Work item:
Please reproduce the data below exactly, from the first line to the last.

==== Study material

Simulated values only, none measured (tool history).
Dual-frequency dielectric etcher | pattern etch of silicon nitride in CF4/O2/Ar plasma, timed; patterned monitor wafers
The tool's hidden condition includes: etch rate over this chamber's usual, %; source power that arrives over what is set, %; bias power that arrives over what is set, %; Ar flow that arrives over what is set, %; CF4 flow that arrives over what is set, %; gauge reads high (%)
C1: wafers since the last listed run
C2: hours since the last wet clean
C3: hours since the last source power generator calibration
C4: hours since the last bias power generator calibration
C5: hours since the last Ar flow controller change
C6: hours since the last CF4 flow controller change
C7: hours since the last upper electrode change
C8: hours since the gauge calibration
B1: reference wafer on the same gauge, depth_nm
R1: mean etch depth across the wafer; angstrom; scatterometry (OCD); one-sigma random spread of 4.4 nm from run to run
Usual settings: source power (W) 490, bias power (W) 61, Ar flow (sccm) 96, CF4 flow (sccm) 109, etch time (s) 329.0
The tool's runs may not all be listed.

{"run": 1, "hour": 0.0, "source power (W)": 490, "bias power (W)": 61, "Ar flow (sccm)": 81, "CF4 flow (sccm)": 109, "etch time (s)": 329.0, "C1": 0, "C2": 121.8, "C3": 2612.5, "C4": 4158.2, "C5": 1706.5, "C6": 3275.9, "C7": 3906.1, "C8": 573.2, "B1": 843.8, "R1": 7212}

========

Reply:
Simulated values only, none measured (tool history).
Dual-frequency dielectric etcher | pattern etch of silicon nitride in CF4/O2/Ar plasma, timed; patterned monitor wafers
The tool's hidden condition includes: etch rate over this chamber's usual, %; source power that arrives over what is set, %; bias power that arrives over what is set, %; Ar flow that arrives over what is set, %; CF4 flow that arrives over what is set, %; gauge reads high (%)
C1: wafers since the last listed run
C2: hours since the last wet clean
C3: hours since the last source power generator calibration
C4: hours since the last bias power generator calibration
C5: hours since the last Ar flow controller change
C6: hours since the last CF4 flow controller change
C7: hours since the last upper electrode change
C8: hours since the gauge calibration
B1: reference wafer on the same gauge, depth_nm
R1: mean etch depth across the wafer; angstrom; scatterometry (OCD); one-sigma random spread of 4.4 nm from run to run
Usual settings: source power (W) 490, bias power (W) 61, Ar flow (sccm) 96, CF4 flow (sccm) 109, etch time (s) 329.0
The tool's runs may not all be listed.

{"run": 1, "hour": 0.0, "source power (W)": 490, "bias power (W)": 61, "Ar flow (sccm)": 81, "CF4 flow (sccm)": 109, "etch time (s)": 329.0, "C1": 0, "C2": 121.8, "C3": 2612.5, "C4": 4158.2, "C5": 1706.5, "C6": 3275.9, "C7": 3906.1, "C8": 573.2, "B1": 843.8, "R1": 7212}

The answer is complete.